ASSIGNMENT >> Nothing should be output except the lines from the top of the material below through the line that contains "startH: start of", each exactly as written.

EXTRACTED RECORDS >>
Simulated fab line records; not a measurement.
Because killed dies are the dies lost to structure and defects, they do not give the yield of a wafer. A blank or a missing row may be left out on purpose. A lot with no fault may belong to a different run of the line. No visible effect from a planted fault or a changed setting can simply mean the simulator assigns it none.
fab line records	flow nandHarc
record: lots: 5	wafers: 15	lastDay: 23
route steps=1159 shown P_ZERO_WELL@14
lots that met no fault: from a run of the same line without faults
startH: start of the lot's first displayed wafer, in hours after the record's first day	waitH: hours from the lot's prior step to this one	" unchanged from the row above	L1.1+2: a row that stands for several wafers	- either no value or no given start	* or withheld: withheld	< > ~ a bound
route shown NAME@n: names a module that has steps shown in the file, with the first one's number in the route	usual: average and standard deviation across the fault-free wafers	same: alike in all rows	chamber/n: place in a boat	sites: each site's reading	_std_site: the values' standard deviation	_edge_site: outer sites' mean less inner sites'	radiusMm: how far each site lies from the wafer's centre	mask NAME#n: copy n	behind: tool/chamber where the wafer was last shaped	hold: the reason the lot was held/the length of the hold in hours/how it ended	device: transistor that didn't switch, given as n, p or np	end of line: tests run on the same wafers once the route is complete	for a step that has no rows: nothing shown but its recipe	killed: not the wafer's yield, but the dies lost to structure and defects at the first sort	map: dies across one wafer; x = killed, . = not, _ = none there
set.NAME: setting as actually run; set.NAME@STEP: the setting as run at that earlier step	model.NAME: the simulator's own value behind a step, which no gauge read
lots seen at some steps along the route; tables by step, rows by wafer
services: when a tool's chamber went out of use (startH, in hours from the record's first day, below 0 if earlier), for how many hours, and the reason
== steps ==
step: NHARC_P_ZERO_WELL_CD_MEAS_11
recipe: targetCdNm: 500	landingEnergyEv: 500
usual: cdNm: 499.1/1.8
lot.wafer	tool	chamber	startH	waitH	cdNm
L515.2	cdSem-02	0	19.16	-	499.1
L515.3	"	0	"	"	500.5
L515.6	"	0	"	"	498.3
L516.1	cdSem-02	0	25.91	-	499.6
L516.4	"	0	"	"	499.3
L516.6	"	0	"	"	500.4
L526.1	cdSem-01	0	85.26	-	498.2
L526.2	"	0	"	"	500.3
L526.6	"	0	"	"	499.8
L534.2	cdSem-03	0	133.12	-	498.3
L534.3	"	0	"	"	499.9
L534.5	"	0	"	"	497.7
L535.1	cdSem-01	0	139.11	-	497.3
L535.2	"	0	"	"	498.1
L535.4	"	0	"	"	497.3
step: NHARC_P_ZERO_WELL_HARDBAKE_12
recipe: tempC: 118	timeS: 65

WRITTEN ANSWER >>
Simulated fab line records; not a measurement.
Because killed dies are the dies lost to structure and defects, they do not give the yield of a wafer. A blank or a missing row may be left out on purpose. A lot with no fault may belong to a different run of the line. No visible effect from a planted fault or a changed setting can simply mean the simulator assigns it none.
fab line records	flow nandHarc
record: lots: 5	wafers: 15	lastDay: 23
route steps=1159 shown P_ZERO_WELL@14
lots that met no fault: from a run of the same line without faults
startH: start of the lot's first displayed wafer, in hours after the record's first day	waitH: hours from the lot's prior step to this one	" unchanged from the row above	L1.1+2: a row that stands for several wafers	- either no value or no given start	* or withheld: withheld	< > ~ a bound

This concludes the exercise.